ENTRIES PROVIDED Start Marker

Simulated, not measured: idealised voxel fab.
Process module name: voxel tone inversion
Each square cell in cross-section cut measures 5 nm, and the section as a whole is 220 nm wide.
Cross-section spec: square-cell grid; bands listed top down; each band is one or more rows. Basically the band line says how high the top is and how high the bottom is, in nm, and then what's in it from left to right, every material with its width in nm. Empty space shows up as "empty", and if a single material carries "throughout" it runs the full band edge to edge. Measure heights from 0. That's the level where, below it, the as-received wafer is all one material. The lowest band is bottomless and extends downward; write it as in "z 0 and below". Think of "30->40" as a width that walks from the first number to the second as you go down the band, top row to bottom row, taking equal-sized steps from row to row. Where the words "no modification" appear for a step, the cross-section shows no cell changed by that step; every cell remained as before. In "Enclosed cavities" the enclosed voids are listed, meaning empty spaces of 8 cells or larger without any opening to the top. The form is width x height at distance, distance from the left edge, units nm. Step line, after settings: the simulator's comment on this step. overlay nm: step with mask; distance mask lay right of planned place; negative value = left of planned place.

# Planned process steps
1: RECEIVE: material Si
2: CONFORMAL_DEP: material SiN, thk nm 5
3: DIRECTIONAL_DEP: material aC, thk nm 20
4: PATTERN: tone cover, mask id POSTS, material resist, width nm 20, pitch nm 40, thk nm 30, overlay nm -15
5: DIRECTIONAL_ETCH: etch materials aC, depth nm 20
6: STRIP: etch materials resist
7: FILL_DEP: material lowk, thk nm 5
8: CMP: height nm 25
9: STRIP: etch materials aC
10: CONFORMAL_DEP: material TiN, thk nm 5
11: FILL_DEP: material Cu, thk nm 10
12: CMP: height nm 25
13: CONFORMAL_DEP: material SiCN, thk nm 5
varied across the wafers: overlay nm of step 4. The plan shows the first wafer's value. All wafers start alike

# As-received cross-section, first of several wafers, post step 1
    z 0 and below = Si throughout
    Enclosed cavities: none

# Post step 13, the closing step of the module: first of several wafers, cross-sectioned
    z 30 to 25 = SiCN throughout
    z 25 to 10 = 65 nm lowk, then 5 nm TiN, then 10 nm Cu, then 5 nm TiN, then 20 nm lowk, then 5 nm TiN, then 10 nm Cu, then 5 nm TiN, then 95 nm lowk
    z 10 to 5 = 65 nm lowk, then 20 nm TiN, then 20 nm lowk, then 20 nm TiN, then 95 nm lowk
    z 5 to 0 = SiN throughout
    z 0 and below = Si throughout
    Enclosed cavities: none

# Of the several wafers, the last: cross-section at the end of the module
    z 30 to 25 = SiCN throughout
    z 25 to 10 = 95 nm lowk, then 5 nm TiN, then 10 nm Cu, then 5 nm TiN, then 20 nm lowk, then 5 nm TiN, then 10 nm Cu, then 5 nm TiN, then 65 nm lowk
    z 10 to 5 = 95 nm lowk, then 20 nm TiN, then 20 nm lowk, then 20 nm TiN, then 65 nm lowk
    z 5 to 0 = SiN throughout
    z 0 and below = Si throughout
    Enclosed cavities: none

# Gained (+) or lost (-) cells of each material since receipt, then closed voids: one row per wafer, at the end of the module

ENTRIES PROVIDED End Marker

The first line of the records begins the span, and the line containing "9: STRIP: etch materials aC" ends it. Reproduce that span exactly, both ends included.

## EXERCISE RESPONSE
Simulated, not measured: idealised voxel fab.
Process module name: voxel tone inversion
Each square cell in cross-section cut measures 5 nm, and the section as a whole is 220 nm wide.
Cross-section spec: square-cell grid; bands listed top down; each band is one or more rows. Basically the band line says how high the top is and how high the bottom is, in nm, and then what's in it from left to right, every material with its width in nm. Empty space shows up as "empty", and if a single material carries "throughout" it runs the full band edge to edge. Measure heights from 0. That's the level where, below it, the as-received wafer is all one material. The lowest band is bottomless and extends downward; write it as in "z 0 and below". Think of "30->40" as a width that walks from the first number to the second as you go down the band, top row to bottom row, taking equal-sized steps from row to row. Where the words "no modification" appear for a step, the cross-section shows no cell changed by that step; every cell remained as before. In "Enclosed cavities" the enclosed voids are listed, meaning empty spaces of 8 cells or larger without any opening to the top. The form is width x height at distance, distance from the left edge, units nm. Step line, after settings: the simulator's comment on this step. overlay nm: step with mask; distance mask lay right of planned place; negative value = left of planned place.

# Planned process steps
1: RECEIVE: material Si
2: CONFORMAL_DEP: material SiN, thk nm 5
3: DIRECTIONAL_DEP: material aC, thk nm 20
4: PATTERN: tone cover, mask id POSTS, material resist, width nm 20, pitch nm 40, thk nm 30, overlay nm -15
5: DIRECTIONAL_ETCH: etch materials aC, depth nm 20
6: STRIP: etch materials resist
7: FILL_DEP: material lowk, thk nm 5
8: CMP: height nm 25
9: STRIP: etch materials aC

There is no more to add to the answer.